> ACTION ITEM: Reproduce only the stretch of entries below that begins at the first line and ends at the line holding "Flow bond2tier_mini, with".

****************

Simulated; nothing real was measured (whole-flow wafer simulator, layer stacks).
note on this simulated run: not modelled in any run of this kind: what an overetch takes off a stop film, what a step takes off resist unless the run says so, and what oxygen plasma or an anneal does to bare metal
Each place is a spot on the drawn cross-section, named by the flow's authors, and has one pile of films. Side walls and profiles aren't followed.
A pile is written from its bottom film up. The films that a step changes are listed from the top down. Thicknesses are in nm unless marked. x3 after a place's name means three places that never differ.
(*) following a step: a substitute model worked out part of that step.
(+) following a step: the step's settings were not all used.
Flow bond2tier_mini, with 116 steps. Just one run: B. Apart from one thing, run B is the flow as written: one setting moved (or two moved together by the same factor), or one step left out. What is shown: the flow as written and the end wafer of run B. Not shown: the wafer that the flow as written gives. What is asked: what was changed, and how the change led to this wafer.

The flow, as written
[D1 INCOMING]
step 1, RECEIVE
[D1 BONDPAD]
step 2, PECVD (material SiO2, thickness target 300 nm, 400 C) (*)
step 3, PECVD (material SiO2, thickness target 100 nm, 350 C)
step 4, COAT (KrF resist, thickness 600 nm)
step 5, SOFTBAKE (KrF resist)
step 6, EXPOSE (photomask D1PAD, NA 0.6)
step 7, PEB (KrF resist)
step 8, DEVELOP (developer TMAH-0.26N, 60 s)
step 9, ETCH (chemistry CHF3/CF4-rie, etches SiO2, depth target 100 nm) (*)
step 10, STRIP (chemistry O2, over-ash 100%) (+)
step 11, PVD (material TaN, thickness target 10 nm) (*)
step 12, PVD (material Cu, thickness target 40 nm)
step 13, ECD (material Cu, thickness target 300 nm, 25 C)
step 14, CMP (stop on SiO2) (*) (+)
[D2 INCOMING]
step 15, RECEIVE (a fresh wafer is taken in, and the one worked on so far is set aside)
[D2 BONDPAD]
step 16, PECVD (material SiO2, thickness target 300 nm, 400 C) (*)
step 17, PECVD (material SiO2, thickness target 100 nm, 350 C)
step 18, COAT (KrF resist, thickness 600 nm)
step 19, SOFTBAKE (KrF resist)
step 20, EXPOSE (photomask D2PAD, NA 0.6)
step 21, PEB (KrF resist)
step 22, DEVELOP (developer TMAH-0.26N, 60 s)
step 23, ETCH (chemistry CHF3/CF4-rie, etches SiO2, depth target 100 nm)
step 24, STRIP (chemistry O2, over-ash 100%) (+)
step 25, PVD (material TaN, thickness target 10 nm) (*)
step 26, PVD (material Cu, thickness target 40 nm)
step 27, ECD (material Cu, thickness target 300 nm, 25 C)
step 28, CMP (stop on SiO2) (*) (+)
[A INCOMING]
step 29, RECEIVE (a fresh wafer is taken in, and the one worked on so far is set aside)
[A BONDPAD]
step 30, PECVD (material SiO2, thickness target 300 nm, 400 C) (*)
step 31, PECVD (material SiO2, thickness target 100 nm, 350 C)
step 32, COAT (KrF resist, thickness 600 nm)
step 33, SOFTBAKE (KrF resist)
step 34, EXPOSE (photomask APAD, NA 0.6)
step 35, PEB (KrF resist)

****************

> EXERCISE ANSWER:
Simulated; nothing real was measured (whole-flow wafer simulator, layer stacks).
note on this simulated run: not modelled in any run of this kind: what an overetch takes off a stop film, what a step takes off resist unless the run says so, and what oxygen plasma or an anneal does to bare metal
Each place is a spot on the drawn cross-section, named by the flow's authors, and has one pile of films. Side walls and profiles aren't followed.
A pile is written from its bottom film up. The films that a step changes are listed from the top down. Thicknesses are in nm unless marked. x3 after a place's name means three places that never differ.
(*) following a step: a substitute model worked out part of that step.
(+) following a step: the step's settings were not all used.
Flow bond2tier_mini, with 116 steps. Just one run: B. Apart from one thing, run B is the flow as written: one setting moved (or two moved together by the same factor), or one step left out. What is shown: the flow as written and the end wafer of run B. Not shown: the wafer that the flow as written gives. What is asked: what was changed, and how the change led to this wafer.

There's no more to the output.